ACTIVITY:
Your task is to repeat the entries exactly from their first line through the line with "Think of the", and to stop there.

::::::::::

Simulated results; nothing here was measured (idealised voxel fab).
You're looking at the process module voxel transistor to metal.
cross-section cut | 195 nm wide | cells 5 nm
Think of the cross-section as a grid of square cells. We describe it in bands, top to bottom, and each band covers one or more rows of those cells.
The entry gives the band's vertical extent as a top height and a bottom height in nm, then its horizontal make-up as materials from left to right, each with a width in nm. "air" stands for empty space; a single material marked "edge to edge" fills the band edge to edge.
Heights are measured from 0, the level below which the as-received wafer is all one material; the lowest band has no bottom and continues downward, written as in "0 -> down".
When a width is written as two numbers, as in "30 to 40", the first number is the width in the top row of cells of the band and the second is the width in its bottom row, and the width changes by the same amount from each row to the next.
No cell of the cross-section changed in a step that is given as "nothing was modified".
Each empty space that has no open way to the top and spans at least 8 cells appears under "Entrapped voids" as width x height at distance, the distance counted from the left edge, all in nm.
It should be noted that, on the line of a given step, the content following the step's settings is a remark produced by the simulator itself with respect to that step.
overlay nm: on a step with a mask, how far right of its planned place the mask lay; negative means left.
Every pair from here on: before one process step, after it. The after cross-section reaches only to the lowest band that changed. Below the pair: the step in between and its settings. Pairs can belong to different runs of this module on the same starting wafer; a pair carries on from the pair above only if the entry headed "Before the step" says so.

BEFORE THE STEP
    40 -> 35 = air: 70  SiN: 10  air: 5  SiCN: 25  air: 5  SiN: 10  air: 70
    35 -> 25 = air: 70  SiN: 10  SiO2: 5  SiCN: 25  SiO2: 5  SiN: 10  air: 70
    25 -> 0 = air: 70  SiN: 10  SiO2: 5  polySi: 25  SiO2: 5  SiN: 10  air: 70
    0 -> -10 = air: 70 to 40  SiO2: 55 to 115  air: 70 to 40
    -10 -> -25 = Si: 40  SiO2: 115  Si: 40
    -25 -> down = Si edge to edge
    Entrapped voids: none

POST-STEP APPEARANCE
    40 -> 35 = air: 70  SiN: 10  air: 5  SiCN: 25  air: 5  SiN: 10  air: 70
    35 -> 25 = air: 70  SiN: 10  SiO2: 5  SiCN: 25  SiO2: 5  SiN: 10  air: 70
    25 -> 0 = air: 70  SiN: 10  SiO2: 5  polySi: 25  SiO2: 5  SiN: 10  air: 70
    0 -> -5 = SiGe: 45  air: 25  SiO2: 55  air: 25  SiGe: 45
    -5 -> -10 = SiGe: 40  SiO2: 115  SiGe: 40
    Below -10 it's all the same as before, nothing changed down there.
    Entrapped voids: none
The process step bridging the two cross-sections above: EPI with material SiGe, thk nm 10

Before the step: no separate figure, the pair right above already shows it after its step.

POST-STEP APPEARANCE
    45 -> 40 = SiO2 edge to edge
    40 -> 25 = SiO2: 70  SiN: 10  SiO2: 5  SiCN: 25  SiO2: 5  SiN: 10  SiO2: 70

::::::::::

EXERCISE RESPONSE:
Simulated results; nothing here was measured (idealised voxel fab).
You're looking at the process module voxel transistor to metal.
cross-section cut | 195 nm wide | cells 5 nm
Think of the cross-section as a grid of square cells. We describe it in bands, top to bottom, and each band covers one or more rows of those cells.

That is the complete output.